DATA FOR ANALYSIS:
· · · ·

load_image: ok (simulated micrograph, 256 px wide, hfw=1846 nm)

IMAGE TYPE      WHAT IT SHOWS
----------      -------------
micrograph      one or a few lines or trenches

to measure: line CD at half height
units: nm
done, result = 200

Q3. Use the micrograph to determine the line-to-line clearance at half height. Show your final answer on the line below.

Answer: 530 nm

· · · ·

REQUIRED ACTION:
Word for word, copy out the records.

TASK OUTPUT:
load_image: ok (simulated micrograph, 256 px wide, hfw=1846 nm)

IMAGE TYPE      WHAT IT SHOWS
----------      -------------
micrograph      one or a few lines or trenches

to measure: line CD at half height
units: nm
done, result = 200

Q3. Use the micrograph to determine the line-to-line clearance at half height. Show your final answer on the line below.

Answer: 530 nm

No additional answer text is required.